[Assigned task]:
Reproduce only the stretch of entries below that begins at the first line and ends at the line holding "A cross-section is".

══════

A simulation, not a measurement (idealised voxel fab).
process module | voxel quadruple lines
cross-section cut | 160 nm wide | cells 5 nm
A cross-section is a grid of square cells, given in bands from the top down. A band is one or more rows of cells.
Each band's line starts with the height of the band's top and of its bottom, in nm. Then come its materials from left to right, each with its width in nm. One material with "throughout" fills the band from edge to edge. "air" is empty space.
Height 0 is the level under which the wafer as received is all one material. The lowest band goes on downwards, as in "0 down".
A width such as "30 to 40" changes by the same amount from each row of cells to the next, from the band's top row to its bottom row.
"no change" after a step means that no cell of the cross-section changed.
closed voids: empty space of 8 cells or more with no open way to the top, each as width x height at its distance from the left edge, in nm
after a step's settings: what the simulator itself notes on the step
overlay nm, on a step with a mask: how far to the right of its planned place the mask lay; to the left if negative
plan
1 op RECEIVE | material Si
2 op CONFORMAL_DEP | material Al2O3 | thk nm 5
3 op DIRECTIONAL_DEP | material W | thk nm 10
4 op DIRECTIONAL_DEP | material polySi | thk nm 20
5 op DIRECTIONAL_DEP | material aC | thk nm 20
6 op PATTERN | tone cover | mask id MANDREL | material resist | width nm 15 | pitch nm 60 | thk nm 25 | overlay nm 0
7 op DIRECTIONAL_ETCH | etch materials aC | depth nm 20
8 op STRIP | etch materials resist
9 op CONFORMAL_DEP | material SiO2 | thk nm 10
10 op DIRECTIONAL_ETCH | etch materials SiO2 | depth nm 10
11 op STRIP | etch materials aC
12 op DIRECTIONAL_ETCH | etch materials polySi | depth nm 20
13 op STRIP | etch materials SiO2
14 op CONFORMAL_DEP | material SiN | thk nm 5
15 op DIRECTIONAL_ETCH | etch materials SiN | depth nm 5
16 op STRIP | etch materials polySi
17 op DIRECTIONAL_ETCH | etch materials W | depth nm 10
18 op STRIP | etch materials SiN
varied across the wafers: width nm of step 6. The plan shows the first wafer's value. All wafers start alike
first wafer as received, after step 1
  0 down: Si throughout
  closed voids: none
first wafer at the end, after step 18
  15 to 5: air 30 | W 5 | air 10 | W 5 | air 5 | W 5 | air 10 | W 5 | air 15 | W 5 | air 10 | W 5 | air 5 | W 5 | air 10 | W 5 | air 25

══════

[Answer section]:
A simulation, not a measurement (idealised voxel fab).
process module | voxel quadruple lines
cross-section cut | 160 nm wide | cells 5 nm
A cross-section is a grid of square cells, given in bands from the top down. A band is one or more rows of cells.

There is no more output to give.